# [Work instruction]
Output only the lines of the entries that follow, starting at the one with "lines or trenches." and running down to the one with "critical dimension of", both included and unchanged.

# [Data excerpts]
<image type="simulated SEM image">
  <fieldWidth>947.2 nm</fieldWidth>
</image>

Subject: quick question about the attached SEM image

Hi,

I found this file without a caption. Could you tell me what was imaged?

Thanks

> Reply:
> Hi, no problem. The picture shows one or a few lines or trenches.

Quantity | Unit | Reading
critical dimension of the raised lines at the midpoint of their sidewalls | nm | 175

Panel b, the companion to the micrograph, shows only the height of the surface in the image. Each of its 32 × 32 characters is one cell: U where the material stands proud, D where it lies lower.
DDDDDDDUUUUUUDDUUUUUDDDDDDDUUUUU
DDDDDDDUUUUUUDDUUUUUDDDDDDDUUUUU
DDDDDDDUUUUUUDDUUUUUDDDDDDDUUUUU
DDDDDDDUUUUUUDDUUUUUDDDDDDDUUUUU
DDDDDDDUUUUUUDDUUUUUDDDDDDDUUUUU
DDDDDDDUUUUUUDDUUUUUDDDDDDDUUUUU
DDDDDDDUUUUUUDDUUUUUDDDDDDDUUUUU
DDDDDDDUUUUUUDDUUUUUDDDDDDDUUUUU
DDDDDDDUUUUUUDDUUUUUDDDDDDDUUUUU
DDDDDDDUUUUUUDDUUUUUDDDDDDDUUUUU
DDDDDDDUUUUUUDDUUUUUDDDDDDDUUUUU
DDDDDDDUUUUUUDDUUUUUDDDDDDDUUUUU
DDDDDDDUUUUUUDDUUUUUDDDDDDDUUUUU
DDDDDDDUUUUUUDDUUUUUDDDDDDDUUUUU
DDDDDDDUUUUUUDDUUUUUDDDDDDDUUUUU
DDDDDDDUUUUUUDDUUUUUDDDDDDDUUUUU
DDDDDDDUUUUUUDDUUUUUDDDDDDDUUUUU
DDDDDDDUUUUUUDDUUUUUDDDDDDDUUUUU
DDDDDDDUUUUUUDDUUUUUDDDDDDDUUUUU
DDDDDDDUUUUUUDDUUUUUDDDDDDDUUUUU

# [Worked solution]
> Hi, no problem. The picture shows one or a few lines or trenches.

Quantity | Unit | Reading
critical dimension of the raised lines at the midpoint of their sidewalls | nm | 175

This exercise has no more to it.